============================================================

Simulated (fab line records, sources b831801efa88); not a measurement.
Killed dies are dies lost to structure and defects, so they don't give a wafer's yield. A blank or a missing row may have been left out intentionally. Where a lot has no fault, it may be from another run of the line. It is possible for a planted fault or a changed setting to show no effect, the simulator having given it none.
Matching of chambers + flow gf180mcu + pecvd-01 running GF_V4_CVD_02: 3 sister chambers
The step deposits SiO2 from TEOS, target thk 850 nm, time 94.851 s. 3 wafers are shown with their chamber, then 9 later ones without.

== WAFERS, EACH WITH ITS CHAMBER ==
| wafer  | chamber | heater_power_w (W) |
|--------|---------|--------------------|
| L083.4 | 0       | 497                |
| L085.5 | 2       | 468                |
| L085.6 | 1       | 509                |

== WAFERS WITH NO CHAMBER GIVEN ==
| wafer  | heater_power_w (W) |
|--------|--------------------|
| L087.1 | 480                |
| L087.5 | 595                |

============================================================

• [Work request]
All of the material is to be retyped verbatim.

• [Response]
Simulated (fab line records, sources b831801efa88); not a measurement.
Killed dies are dies lost to structure and defects, so they don't give a wafer's yield. A blank or a missing row may have been left out intentionally. Where a lot has no fault, it may be from another run of the line. It is possible for a planted fault or a changed setting to show no effect, the simulator having given it none.
Matching of chambers + flow gf180mcu + pecvd-01 running GF_V4_CVD_02: 3 sister chambers
The step deposits SiO2 from TEOS, target thk 850 nm, time 94.851 s. 3 wafers are shown with their chamber, then 9 later ones without.

== WAFERS, EACH WITH ITS CHAMBER ==
| wafer  | chamber | heater_power_w (W) |
|--------|---------|--------------------|
| L083.4 | 0       | 497                |
| L085.5 | 2       | 468                |
| L085.6 | 1       | 509                |

== WAFERS WITH NO CHAMBER GIVEN ==
| wafer  | heater_power_w (W) |
|--------|--------------------|
| L087.1 | 480                |
| L087.5 | 595                |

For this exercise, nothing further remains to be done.